ACTION ITEM: For the entries below, the expected answer is the line with "L081.3 | litho_track-03, 0", the line with "The same after", and every line between them, exactly as written, and nothing more.

++++

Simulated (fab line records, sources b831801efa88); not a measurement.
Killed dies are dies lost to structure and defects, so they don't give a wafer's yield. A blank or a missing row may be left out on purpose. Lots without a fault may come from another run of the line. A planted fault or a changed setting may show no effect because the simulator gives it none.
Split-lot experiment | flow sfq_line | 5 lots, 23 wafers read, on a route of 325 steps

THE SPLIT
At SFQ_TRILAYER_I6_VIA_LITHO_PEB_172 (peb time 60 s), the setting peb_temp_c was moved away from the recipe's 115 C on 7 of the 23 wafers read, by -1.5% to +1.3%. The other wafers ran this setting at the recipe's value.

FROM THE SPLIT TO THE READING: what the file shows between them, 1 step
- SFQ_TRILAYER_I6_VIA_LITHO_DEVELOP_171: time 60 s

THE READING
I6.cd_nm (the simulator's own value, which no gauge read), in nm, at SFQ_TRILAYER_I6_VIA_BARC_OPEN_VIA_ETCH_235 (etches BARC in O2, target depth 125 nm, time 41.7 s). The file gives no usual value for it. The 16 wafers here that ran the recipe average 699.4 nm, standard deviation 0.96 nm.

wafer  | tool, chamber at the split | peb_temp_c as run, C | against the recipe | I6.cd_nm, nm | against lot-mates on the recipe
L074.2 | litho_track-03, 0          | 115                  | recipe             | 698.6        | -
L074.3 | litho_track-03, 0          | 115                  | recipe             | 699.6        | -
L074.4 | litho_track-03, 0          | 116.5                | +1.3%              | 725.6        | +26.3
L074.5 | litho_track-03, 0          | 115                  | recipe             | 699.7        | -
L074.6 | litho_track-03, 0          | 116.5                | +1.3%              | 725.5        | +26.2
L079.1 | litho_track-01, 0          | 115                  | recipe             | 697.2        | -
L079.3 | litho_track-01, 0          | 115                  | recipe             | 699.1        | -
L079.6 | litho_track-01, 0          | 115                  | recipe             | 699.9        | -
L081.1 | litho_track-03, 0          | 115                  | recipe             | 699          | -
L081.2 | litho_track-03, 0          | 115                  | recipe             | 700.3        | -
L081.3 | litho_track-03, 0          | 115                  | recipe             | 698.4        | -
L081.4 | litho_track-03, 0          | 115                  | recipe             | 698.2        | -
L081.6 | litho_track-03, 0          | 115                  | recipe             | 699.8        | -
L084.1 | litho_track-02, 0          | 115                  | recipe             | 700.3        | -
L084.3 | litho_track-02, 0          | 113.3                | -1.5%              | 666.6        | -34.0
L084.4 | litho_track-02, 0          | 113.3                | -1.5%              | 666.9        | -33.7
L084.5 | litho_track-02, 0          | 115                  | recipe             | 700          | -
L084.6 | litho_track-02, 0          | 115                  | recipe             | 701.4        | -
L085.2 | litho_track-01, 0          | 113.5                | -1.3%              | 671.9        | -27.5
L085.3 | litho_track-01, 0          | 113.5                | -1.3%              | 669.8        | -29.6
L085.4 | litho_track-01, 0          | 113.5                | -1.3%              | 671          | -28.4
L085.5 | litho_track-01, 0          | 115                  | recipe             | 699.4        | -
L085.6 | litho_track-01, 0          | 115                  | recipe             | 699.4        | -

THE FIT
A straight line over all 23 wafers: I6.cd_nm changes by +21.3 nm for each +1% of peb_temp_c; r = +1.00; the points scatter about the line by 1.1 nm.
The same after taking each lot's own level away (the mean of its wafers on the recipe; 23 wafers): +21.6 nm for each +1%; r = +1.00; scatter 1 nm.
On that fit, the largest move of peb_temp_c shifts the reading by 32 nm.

++++

EXPECTED ANSWER:
L081.3 | litho_track-03, 0          | 115                  | recipe             | 698.4        | -
L081.4 | litho_track-03, 0          | 115                  | recipe             | 698.2        | -
L081.6 | litho_track-03, 0          | 115                  | recipe             | 699.8        | -
L084.1 | litho_track-02, 0          | 115                  | recipe             | 700.3        | -
L084.3 | litho_track-02, 0          | 113.3                | -1.5%              | 666.6        | -34.0
L084.4 | litho_track-02, 0          | 113.3                | -1.5%              | 666.9        | -33.7
L084.5 | litho_track-02, 0          | 115                  | recipe             | 700          | -
L084.6 | litho_track-02, 0          | 115                  | recipe             | 701.4        | -
L085.2 | litho_track-01, 0          | 113.5                | -1.3%              | 671.9        | -27.5
L085.3 | litho_track-01, 0          | 113.5                | -1.3%              | 669.8        | -29.6
L085.4 | litho_track-01, 0          | 113.5                | -1.3%              | 671          | -28.4
L085.5 | litho_track-01, 0          | 115                  | recipe             | 699.4        | -
L085.6 | litho_track-01, 0          | 115                  | recipe             | 699.4        | -

THE FIT
A straight line over all 23 wafers: I6.cd_nm changes by +21.3 nm for each +1% of peb_temp_c; r = +1.00; the points scatter about the line by 1.1 nm.
The same after taking each lot's own level away (the mean of its wafers on the recipe; 23 wafers): +21.6 nm for each +1%; r = +1.00; scatter 1 nm.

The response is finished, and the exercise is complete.